Among the entries below, extract exactly the lines that run from the one with "9,2955.5,7,1800,30,98.60" through the one with "17,5606.2,10,1800,30,98.69", both ends included.

::::::::::

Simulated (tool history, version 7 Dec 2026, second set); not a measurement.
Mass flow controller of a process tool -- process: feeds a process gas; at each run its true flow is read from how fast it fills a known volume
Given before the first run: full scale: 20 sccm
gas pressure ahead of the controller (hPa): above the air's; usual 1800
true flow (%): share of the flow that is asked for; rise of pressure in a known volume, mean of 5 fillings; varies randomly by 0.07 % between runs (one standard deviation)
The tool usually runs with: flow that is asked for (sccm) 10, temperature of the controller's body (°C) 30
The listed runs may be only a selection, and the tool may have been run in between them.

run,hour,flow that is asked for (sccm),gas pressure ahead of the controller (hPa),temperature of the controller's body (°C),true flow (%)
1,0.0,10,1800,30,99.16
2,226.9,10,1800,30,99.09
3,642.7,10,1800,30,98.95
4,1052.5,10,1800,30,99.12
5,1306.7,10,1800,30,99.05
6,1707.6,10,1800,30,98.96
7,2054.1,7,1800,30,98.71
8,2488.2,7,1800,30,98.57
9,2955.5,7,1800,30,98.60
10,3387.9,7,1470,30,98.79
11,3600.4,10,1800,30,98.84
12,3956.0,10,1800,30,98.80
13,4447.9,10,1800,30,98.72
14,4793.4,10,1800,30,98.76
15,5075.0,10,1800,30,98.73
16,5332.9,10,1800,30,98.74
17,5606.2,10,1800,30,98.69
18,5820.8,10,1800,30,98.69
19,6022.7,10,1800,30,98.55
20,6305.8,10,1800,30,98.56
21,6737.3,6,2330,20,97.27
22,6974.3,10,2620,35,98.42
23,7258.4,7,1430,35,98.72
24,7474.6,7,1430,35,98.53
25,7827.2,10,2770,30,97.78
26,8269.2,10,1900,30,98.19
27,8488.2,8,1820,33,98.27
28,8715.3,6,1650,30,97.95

::::::::::

EXERCISE SOLUTION ->
9,2955.5,7,1800,30,98.60
10,3387.9,7,1470,30,98.79
11,3600.4,10,1800,30,98.84
12,3956.0,10,1800,30,98.80
13,4447.9,10,1800,30,98.72
14,4793.4,10,1800,30,98.76
15,5075.0,10,1800,30,98.73
16,5332.9,10,1800,30,98.74
17,5606.2,10,1800,30,98.69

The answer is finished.